:: WORK ORDER ::
Restate word for word the lines of the data below, from the first through the one that has "First you get".

:: EXERCISE DATA ::
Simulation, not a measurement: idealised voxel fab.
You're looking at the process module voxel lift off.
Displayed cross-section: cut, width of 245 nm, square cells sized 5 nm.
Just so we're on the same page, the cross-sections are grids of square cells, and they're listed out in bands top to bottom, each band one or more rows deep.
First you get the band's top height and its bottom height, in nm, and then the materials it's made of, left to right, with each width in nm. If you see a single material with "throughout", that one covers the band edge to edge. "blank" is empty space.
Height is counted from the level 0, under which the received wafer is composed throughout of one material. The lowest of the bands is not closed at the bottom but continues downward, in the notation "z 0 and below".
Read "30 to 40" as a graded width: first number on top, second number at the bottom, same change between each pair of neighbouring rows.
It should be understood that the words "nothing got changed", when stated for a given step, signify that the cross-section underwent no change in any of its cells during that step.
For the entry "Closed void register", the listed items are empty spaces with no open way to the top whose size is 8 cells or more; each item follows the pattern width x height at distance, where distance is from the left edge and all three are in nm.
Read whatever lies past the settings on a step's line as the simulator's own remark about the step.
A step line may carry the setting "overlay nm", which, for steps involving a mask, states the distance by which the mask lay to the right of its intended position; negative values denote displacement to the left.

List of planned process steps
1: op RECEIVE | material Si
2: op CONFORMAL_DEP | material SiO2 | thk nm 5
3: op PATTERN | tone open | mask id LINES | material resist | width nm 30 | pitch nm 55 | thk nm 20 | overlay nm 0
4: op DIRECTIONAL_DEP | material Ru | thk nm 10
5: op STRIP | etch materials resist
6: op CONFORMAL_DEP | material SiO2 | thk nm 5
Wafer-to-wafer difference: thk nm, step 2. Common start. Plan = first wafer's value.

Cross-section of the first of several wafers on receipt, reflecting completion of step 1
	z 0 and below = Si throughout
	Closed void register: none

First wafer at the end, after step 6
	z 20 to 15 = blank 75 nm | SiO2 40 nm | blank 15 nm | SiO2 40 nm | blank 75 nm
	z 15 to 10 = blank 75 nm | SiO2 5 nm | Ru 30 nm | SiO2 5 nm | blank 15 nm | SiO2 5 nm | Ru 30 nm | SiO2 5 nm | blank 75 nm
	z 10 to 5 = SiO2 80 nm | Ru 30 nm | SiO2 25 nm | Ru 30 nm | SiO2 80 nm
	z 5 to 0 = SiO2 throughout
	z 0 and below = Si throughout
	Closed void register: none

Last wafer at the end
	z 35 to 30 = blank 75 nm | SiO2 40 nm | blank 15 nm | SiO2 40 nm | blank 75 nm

:: EXERCISE RESPONSE ::
Simulation, not a measurement: idealised voxel fab.
You're looking at the process module voxel lift off.
Displayed cross-section: cut, width of 245 nm, square cells sized 5 nm.
Just so we're on the same page, the cross-sections are grids of square cells, and they're listed out in bands top to bottom, each band one or more rows deep.
First you get the band's top height and its bottom height, in nm, and then the materials it's made of, left to right, with each width in nm. If you see a single material with "throughout", that one covers the band edge to edge. "blank" is empty space.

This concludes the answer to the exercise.